REQUIREMENT
Only the opening lines of the listing, through the one with "note on this", are to be retyped, each exactly as it stands.

PROVIDED MATERIAL
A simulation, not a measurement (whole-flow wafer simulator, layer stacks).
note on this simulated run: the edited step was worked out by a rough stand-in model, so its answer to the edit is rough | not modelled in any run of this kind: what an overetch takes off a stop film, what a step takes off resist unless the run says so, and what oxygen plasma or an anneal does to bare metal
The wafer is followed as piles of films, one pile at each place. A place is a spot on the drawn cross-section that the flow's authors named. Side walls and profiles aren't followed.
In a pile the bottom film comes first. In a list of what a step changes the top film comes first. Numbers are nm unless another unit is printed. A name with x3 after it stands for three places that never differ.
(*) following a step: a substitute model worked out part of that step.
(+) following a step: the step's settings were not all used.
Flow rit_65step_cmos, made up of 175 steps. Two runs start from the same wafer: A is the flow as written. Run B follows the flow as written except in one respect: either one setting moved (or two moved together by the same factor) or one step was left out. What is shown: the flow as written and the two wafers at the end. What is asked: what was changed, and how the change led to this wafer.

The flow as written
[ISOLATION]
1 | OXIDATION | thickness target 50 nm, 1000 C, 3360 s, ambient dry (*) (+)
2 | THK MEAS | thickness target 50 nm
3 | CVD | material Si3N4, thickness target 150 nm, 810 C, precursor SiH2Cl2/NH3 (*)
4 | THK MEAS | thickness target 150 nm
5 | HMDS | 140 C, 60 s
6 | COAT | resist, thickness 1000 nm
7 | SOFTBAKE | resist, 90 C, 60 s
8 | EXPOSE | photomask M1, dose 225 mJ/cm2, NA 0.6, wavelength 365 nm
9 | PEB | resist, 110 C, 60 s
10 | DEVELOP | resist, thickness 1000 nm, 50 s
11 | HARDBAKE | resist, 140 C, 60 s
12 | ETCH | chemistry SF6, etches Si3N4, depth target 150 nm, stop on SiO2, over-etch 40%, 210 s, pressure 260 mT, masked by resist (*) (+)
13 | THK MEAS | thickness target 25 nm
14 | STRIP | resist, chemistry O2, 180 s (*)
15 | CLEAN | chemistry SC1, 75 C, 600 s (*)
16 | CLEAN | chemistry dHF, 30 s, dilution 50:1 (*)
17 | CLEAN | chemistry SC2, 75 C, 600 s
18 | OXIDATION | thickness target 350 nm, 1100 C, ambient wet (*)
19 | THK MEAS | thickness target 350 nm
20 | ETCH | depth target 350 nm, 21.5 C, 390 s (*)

EXPECTED ANSWER
A simulation, not a measurement (whole-flow wafer simulator, layer stacks).
note on this simulated run: the edited step was worked out by a rough stand-in model, so its answer to the edit is rough | not modelled in any run of this kind: what an overetch takes off a stop film, what a step takes off resist unless the run says so, and what oxygen plasma or an anneal does to bare metal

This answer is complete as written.